*Brief*: Each entry is to be retyped exactly as it stands.

*Material shown*:
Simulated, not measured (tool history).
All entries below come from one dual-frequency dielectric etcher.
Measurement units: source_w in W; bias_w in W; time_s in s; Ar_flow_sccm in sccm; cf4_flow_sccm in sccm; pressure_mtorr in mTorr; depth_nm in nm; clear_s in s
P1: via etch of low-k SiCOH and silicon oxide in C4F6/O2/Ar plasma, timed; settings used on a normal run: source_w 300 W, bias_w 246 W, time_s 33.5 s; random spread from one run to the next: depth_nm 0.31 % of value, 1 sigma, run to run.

*Written reply*:
Simulated, not measured (tool history).
All entries below come from one dual-frequency dielectric etcher.
Measurement units: source_w in W; bias_w in W; time_s in s; Ar_flow_sccm in sccm; cf4_flow_sccm in sccm; pressure_mtorr in mTorr; depth_nm in nm; clear_s in s
P1: via etch of low-k SiCOH and silicon oxide in C4F6/O2/Ar plasma, timed; settings used on a normal run: source_w 300 W, bias_w 246 W, time_s 33.5 s; random spread from one run to the next: depth_nm 0.31 % of value, 1 sigma, run to run.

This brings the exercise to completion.